Assigned task: Once you find the line containing "The two images" in the data below, copy it and each following line exactly, up to and including the line containing "Examiner: Please look", and nothing else.

---------- Dataset records ----------

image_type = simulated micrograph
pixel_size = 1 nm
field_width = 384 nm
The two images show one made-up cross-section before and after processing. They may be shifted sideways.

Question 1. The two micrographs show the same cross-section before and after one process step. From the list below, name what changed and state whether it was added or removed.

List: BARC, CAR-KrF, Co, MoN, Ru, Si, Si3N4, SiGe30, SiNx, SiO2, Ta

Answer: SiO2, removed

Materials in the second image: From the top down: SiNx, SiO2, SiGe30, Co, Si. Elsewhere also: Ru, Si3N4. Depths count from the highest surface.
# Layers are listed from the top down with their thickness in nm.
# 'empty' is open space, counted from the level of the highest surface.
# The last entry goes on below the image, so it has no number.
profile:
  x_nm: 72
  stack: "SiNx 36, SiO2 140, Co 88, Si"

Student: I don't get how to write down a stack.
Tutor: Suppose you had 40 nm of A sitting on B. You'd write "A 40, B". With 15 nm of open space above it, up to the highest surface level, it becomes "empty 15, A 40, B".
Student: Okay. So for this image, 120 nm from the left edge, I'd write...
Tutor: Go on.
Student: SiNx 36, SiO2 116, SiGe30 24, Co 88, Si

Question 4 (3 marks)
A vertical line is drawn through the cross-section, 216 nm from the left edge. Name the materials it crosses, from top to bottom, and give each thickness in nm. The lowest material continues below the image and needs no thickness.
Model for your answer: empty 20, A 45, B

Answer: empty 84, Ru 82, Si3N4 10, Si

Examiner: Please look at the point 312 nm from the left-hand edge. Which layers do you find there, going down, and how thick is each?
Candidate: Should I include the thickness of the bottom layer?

----------

Your solution:
The two images show one made-up cross-section before and after processing. They may be shifted sideways.

Question 1. The two micrographs show the same cross-section before and after one process step. From the list below, name what changed and state whether it was added or removed.

List: BARC, CAR-KrF, Co, MoN, Ru, Si, Si3N4, SiGe30, SiNx, SiO2, Ta

Answer: SiO2, removed

Materials in the second image: From the top down: SiNx, SiO2, SiGe30, Co, Si. Elsewhere also: Ru, Si3N4. Depths count from the highest surface.
# Layers are listed from the top down with their thickness in nm.
# 'empty' is open space, counted from the level of the highest surface.
# The last entry goes on below the image, so it has no number.
profile:
  x_nm: 72
  stack: "SiNx 36, SiO2 140, Co 88, Si"

Student: I don't get how to write down a stack.
Tutor: Suppose you had 40 nm of A sitting on B. You'd write "A 40, B". With 15 nm of open space above it, up to the highest surface level, it becomes "empty 15, A 40, B".
Student: Okay. So for this image, 120 nm from the left edge, I'd write...
Tutor: Go on.
Student: SiNx 36, SiO2 116, SiGe30 24, Co 88, Si

Question 4 (3 marks)
A vertical line is drawn through the cross-section, 216 nm from the left edge. Name the materials it crosses, from top to bottom, and give each thickness in nm. The lowest material continues below the image and needs no thickness.
Model for your answer: empty 20, A 45, B

Answer: empty 84, Ru 82, Si3N4 10, Si

Examiner: Please look at the point 312 nm from the left-hand edge. Which layers do you find there, going down, and how thick is each?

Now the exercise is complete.